#### [Work item]
Nothing should differ. Repeat every record as written.

#### [Extracted records]
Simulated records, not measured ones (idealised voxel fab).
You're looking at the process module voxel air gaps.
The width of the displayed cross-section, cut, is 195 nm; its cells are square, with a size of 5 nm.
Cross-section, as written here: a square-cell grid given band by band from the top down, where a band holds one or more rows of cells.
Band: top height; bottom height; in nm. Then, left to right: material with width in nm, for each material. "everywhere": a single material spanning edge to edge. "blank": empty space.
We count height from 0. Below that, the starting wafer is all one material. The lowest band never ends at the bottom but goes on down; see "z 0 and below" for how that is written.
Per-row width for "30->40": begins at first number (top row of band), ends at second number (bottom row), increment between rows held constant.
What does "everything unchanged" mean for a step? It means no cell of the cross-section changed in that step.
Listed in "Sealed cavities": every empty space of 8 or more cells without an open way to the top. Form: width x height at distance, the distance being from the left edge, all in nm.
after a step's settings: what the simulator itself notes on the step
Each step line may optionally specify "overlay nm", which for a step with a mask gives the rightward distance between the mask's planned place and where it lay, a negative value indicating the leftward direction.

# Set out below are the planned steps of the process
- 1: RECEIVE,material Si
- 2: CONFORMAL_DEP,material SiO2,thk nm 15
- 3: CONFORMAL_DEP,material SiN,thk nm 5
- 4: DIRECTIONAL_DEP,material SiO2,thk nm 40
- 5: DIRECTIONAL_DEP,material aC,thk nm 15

#### [Exercise solution]
Simulated records, not measured ones (idealised voxel fab).
You're looking at the process module voxel air gaps.
The width of the displayed cross-section, cut, is 195 nm; its cells are square, with a size of 5 nm.
Cross-section, as written here: a square-cell grid given band by band from the top down, where a band holds one or more rows of cells.
Band: top height; bottom height; in nm. Then, left to right: material with width in nm, for each material. "everywhere": a single material spanning edge to edge. "blank": empty space.
We count height from 0. Below that, the starting wafer is all one material. The lowest band never ends at the bottom but goes on down; see "z 0 and below" for how that is written.
Per-row width for "30->40": begins at first number (top row of band), ends at second number (bottom row), increment between rows held constant.
What does "everything unchanged" mean for a step? It means no cell of the cross-section changed in that step.
Listed in "Sealed cavities": every empty space of 8 or more cells without an open way to the top. Form: width x height at distance, the distance being from the left edge, all in nm.
after a step's settings: what the simulator itself notes on the step
Each step line may optionally specify "overlay nm", which for a step with a mask gives the rightward distance between the mask's planned place and where it lay, a negative value indicating the leftward direction.

# Set out below are the planned steps of the process
- 1: RECEIVE,material Si
- 2: CONFORMAL_DEP,material SiO2,thk nm 15
- 3: CONFORMAL_DEP,material SiN,thk nm 5
- 4: DIRECTIONAL_DEP,material SiO2,thk nm 40
- 5: DIRECTIONAL_DEP,material aC,thk nm 15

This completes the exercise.